--- START ---

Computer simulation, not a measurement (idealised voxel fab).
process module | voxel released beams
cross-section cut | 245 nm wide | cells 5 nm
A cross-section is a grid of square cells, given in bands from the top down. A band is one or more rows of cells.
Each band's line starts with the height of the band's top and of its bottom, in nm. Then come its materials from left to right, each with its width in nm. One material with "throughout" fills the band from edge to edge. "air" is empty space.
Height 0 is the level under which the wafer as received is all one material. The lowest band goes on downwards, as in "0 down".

--- END ---

Work order »
An exact copy of all the records above is needed.

Your response »
Computer simulation, not a measurement (idealised voxel fab).
process module | voxel released beams
cross-section cut | 245 nm wide | cells 5 nm
A cross-section is a grid of square cells, given in bands from the top down. A band is one or more rows of cells.
Each band's line starts with the height of the band's top and of its bottom, in nm. Then come its materials from left to right, each with its width in nm. One material with "throughout" fills the band from edge to edge. "air" is empty space.
Height 0 is the level under which the wafer as received is all one material. The lowest band goes on downwards, as in "0 down".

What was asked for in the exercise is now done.